____________________

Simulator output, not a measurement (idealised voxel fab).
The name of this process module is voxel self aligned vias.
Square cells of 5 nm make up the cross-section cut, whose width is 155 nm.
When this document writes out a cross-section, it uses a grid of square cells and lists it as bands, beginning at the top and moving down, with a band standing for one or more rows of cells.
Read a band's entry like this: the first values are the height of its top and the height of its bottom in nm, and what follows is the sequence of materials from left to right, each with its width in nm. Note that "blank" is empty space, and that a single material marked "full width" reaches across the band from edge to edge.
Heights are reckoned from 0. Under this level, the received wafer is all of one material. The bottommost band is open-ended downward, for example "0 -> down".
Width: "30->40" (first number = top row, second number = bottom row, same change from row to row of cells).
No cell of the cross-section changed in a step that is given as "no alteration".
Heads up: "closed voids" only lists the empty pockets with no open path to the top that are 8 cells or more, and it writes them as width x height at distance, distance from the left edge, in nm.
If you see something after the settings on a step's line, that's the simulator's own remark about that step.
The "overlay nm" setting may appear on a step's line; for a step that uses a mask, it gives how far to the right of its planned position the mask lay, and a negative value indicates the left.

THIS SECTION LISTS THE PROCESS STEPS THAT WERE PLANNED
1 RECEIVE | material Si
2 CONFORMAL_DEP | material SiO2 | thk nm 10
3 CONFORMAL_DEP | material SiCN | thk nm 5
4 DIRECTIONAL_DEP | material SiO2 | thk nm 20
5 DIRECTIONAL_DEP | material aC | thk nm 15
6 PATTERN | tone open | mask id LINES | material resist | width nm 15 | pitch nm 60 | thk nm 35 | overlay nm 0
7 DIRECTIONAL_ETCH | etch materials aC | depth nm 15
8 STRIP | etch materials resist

____________________

Set the records down again in full, exactly as they read.

• _Exercise response_:
Simulator output, not a measurement (idealised voxel fab).
The name of this process module is voxel self aligned vias.
Square cells of 5 nm make up the cross-section cut, whose width is 155 nm.
When this document writes out a cross-section, it uses a grid of square cells and lists it as bands, beginning at the top and moving down, with a band standing for one or more rows of cells.
Read a band's entry like this: the first values are the height of its top and the height of its bottom in nm, and what follows is the sequence of materials from left to right, each with its width in nm. Note that "blank" is empty space, and that a single material marked "full width" reaches across the band from edge to edge.
Heights are reckoned from 0. Under this level, the received wafer is all of one material. The bottommost band is open-ended downward, for example "0 -> down".
Width: "30->40" (first number = top row, second number = bottom row, same change from row to row of cells).
No cell of the cross-section changed in a step that is given as "no alteration".
Heads up: "closed voids" only lists the empty pockets with no open path to the top that are 8 cells or more, and it writes them as width x height at distance, distance from the left edge, in nm.
If you see something after the settings on a step's line, that's the simulator's own remark about that step.
The "overlay nm" setting may appear on a step's line; for a step that uses a mask, it gives how far to the right of its planned position the mask lay, and a negative value indicates the left.

THIS SECTION LISTS THE PROCESS STEPS THAT WERE PLANNED
1 RECEIVE | material Si
2 CONFORMAL_DEP | material SiO2 | thk nm 10
3 CONFORMAL_DEP | material SiCN | thk nm 5
4 DIRECTIONAL_DEP | material SiO2 | thk nm 20
5 DIRECTIONAL_DEP | material aC | thk nm 15
6 PATTERN | tone open | mask id LINES | material resist | width nm 15 | pitch nm 60 | thk nm 35 | overlay nm 0
7 DIRECTIONAL_ETCH | etch materials aC | depth nm 15
8 STRIP | etch materials resist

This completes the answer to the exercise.